**Extracted material**.
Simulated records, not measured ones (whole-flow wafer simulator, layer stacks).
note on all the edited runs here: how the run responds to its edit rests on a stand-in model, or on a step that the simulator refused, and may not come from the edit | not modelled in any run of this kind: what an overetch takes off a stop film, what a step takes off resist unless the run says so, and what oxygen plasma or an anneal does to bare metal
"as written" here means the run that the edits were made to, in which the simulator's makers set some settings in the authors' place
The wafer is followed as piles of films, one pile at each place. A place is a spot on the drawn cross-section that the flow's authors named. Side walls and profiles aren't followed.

**Assignment**.
From start to finish, retype the records above with complete accuracy.

**Answer area**.
Simulated records, not measured ones (whole-flow wafer simulator, layer stacks).
note on all the edited runs here: how the run responds to its edit rests on a stand-in model, or on a step that the simulator refused, and may not come from the edit | not modelled in any run of this kind: what an overetch takes off a stop film, what a step takes off resist unless the run says so, and what oxygen plasma or an anneal does to bare metal
"as written" here means the run that the edits were made to, in which the simulator's makers set some settings in the authors' place
The wafer is followed as piles of films, one pile at each place. A place is a spot on the drawn cross-section that the flow's authors named. Side walls and profiles aren't followed.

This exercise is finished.